***
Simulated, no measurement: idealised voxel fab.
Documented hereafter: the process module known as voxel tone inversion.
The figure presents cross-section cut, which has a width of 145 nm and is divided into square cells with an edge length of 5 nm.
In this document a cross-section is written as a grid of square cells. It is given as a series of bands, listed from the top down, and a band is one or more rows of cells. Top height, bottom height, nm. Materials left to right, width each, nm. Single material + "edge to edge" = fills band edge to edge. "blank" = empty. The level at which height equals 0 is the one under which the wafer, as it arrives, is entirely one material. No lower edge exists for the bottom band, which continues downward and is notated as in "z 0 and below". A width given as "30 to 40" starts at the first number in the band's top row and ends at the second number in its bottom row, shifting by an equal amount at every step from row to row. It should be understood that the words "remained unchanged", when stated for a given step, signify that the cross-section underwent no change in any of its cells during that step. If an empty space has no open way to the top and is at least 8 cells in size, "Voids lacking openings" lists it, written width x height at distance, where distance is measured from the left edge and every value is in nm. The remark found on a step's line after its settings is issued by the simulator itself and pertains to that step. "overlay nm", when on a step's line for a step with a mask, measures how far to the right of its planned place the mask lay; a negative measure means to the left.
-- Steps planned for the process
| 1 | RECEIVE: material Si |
***

◆ Work instruction: Begin at the top of the records above and quote each line exactly, ending with the line that contains "The figure presents".

◆ Result:
Simulated, no measurement: idealised voxel fab.
Documented hereafter: the process module known as voxel tone inversion.
The figure presents cross-section cut, which has a width of 145 nm and is divided into square cells with an edge length of 5 nm.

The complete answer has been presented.